*** Begin section ***

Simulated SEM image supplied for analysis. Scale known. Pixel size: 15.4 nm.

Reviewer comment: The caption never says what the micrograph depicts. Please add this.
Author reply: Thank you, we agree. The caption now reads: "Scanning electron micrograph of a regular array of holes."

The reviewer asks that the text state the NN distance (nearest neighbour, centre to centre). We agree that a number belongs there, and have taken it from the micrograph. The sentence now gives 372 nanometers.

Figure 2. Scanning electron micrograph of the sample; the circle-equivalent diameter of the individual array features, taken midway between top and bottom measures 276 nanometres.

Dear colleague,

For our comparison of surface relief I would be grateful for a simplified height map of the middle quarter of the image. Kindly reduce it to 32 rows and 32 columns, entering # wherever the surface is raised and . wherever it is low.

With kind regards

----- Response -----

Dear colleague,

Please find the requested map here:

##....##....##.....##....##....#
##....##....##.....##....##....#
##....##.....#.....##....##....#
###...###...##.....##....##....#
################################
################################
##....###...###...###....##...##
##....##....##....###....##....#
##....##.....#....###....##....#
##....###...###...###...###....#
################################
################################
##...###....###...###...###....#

*** End section ***

WORK INSTRUCTION> Your output must be an exact copy of every entry.

EXERCISE ANSWER>
Simulated SEM image supplied for analysis. Scale known. Pixel size: 15.4 nm.

Reviewer comment: The caption never says what the micrograph depicts. Please add this.
Author reply: Thank you, we agree. The caption now reads: "Scanning electron micrograph of a regular array of holes."

The reviewer asks that the text state the NN distance (nearest neighbour, centre to centre). We agree that a number belongs there, and have taken it from the micrograph. The sentence now gives 372 nanometers.

Figure 2. Scanning electron micrograph of the sample; the circle-equivalent diameter of the individual array features, taken midway between top and bottom measures 276 nanometres.

Dear colleague,

For our comparison of surface relief I would be grateful for a simplified height map of the middle quarter of the image. Kindly reduce it to 32 rows and 32 columns, entering # wherever the surface is raised and . wherever it is low.

With kind regards

----- Response -----

Dear colleague,

Please find the requested map here:

##....##....##.....##....##....#
##....##....##.....##....##....#
##....##.....#.....##....##....#
###...###...##.....##....##....#
################################
################################
##....###...###...###....##...##
##....##....##....###....##....#
##....##.....#....###....##....#
##....###...###...###...###....#
################################
################################
##...###....###...###...###....#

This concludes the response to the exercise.